(Brief):
Keeping every word in place, write out the entries that come next.

:::
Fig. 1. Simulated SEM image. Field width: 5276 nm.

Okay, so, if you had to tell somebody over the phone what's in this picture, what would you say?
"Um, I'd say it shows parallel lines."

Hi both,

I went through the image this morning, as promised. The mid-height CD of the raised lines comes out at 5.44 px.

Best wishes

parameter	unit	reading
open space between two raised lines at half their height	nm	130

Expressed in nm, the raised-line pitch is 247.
:::

(Result):
Fig. 1. Simulated SEM image. Field width: 5276 nm.

Okay, so, if you had to tell somebody over the phone what's in this picture, what would you say?
"Um, I'd say it shows parallel lines."

Hi both,

I went through the image this morning, as promised. The mid-height CD of the raised lines comes out at 5.44 px.

Best wishes

parameter	unit	reading
open space between two raised lines at half their height	nm	130

Expressed in nm, the raised-line pitch is 247.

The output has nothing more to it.